• RECORDS SUPPLIED:
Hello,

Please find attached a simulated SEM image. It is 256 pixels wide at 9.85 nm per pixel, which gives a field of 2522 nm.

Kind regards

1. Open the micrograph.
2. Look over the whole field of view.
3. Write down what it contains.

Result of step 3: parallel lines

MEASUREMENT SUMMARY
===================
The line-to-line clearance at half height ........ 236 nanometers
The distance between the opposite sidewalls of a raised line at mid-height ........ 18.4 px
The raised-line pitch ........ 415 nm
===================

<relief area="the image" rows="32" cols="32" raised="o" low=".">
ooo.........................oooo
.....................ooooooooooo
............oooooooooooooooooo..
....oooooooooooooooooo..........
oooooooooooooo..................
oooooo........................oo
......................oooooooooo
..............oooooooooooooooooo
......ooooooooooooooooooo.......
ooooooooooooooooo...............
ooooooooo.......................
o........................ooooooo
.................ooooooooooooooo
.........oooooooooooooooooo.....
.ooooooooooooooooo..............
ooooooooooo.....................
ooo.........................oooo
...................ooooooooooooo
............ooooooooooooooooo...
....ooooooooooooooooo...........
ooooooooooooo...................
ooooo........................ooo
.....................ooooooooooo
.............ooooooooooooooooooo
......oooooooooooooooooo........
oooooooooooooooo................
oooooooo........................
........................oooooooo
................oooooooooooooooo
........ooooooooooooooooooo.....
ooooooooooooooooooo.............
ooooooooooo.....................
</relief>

• WORK INSTRUCTION: Each record is to be reproduced exactly as it appears.

• WRITTEN REPLY:
Hello,

Please find attached a simulated SEM image. It is 256 pixels wide at 9.85 nm per pixel, which gives a field of 2522 nm.

Kind regards

1. Open the micrograph.
2. Look over the whole field of view.
3. Write down what it contains.

Result of step 3: parallel lines

MEASUREMENT SUMMARY
===================
The line-to-line clearance at half height ........ 236 nanometers
The distance between the opposite sidewalls of a raised line at mid-height ........ 18.4 px
The raised-line pitch ........ 415 nm
===================

<relief area="the image" rows="32" cols="32" raised="o" low=".">
ooo.........................oooo
.....................ooooooooooo
............oooooooooooooooooo..
....oooooooooooooooooo..........
oooooooooooooo..................
oooooo........................oo
......................oooooooooo
..............oooooooooooooooooo
......ooooooooooooooooooo.......
ooooooooooooooooo...............
ooooooooo.......................
o........................ooooooo
.................ooooooooooooooo
.........oooooooooooooooooo.....
.ooooooooooooooooo..............
ooooooooooo.....................
ooo.........................oooo
...................ooooooooooooo
............ooooooooooooooooo...
....ooooooooooooooooo...........
ooooooooooooo...................
ooooo........................ooo
.....................ooooooooooo
.............ooooooooooooooooooo
......oooooooooooooooooo........
oooooooooooooooo................
oooooooo........................
........................oooooooo
................oooooooooooooooo
........ooooooooooooooooooo.....
ooooooooooooooooooo.............
ooooooooooo.....................
</relief>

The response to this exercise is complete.